- **Brief**:
Until the line containing "Exercise. Let depth" has been reproduced, keep reproducing each line of the material below exactly, starting with the first.

.....

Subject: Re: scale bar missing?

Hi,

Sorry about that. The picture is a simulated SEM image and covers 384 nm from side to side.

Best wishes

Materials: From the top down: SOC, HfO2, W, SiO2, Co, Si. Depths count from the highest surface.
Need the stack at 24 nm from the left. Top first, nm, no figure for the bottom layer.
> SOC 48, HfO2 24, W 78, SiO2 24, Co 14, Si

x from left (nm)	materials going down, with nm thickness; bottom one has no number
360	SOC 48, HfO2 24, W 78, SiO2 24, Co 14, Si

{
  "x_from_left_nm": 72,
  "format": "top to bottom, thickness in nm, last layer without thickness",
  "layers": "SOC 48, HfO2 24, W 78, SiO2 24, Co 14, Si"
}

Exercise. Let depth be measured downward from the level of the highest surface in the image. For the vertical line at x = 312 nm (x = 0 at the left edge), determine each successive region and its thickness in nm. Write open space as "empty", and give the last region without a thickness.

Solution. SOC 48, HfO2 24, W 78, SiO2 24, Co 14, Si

.....

- **Reply**:
Subject: Re: scale bar missing?

Hi,

Sorry about that. The picture is a simulated SEM image and covers 384 nm from side to side.

Best wishes

Materials: From the top down: SOC, HfO2, W, SiO2, Co, Si. Depths count from the highest surface.
Need the stack at 24 nm from the left. Top first, nm, no figure for the bottom layer.
> SOC 48, HfO2 24, W 78, SiO2 24, Co 14, Si

x from left (nm)	materials going down, with nm thickness; bottom one has no number
360	SOC 48, HfO2 24, W 78, SiO2 24, Co 14, Si

{
  "x_from_left_nm": 72,
  "format": "top to bottom, thickness in nm, last layer without thickness",
  "layers": "SOC 48, HfO2 24, W 78, SiO2 24, Co 14, Si"
}

Exercise. Let depth be measured downward from the level of the highest surface in the image. For the vertical line at x = 312 nm (x = 0 at the left edge), determine each successive region and its thickness in nm. Write open space as "empty", and give the last region without a thickness.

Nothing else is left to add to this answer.